**Requirement**: The entries below must be repeated exactly. None may be skipped.

:: Raw data ::

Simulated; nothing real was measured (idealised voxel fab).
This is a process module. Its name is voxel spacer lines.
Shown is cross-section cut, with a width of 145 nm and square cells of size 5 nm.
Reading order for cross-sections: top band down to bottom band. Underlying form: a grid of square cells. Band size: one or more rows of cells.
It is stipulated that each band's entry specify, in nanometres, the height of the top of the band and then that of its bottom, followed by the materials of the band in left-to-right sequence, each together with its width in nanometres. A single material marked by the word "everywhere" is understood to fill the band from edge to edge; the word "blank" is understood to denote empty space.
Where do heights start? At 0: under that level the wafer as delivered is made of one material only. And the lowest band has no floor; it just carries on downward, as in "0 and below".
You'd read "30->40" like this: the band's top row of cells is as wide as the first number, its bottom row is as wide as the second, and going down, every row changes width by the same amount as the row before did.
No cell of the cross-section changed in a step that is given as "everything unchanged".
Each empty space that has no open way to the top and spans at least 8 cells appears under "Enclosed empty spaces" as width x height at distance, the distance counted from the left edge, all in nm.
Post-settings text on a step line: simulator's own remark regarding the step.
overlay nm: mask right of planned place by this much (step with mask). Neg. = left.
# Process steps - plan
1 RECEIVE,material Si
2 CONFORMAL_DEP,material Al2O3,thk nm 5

:::

**Expected answer**:
Simulated; nothing real was measured (idealised voxel fab).
This is a process module. Its name is voxel spacer lines.
Shown is cross-section cut, with a width of 145 nm and square cells of size 5 nm.
Reading order for cross-sections: top band down to bottom band. Underlying form: a grid of square cells. Band size: one or more rows of cells.
It is stipulated that each band's entry specify, in nanometres, the height of the top of the band and then that of its bottom, followed by the materials of the band in left-to-right sequence, each together with its width in nanometres. A single material marked by the word "everywhere" is understood to fill the band from edge to edge; the word "blank" is understood to denote empty space.
Where do heights start? At 0: under that level the wafer as delivered is made of one material only. And the lowest band has no floor; it just carries on downward, as in "0 and below".
You'd read "30->40" like this: the band's top row of cells is as wide as the first number, its bottom row is as wide as the second, and going down, every row changes width by the same amount as the row before did.
No cell of the cross-section changed in a step that is given as "everything unchanged".
Each empty space that has no open way to the top and spans at least 8 cells appears under "Enclosed empty spaces" as width x height at distance, the distance counted from the left edge, all in nm.
Post-settings text on a step line: simulator's own remark regarding the step.
overlay nm: mask right of planned place by this much (step with mask). Neg. = left.
# Process steps - plan
1 RECEIVE,material Si
2 CONFORMAL_DEP,material Al2O3,thk nm 5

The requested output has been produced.